^^^^

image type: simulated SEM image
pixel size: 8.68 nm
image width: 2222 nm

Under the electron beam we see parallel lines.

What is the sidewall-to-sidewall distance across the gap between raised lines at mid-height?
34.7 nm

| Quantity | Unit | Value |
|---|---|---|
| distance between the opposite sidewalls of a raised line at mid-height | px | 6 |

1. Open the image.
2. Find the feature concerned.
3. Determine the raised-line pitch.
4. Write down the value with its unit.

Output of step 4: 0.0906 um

^^^^

### Work instruction
Put down all the data once more, exactly as it appears above.

### Exercise answer
image type: simulated SEM image
pixel size: 8.68 nm
image width: 2222 nm

Under the electron beam we see parallel lines.

What is the sidewall-to-sidewall distance across the gap between raised lines at mid-height?
34.7 nm

| Quantity | Unit | Value |
|---|---|---|
| distance between the opposite sidewalls of a raised line at mid-height | px | 6 |

1. Open the image.
2. Find the feature concerned.
3. Determine the raised-line pitch.
4. Write down the value with its unit.

Output of step 4: 0.0906 um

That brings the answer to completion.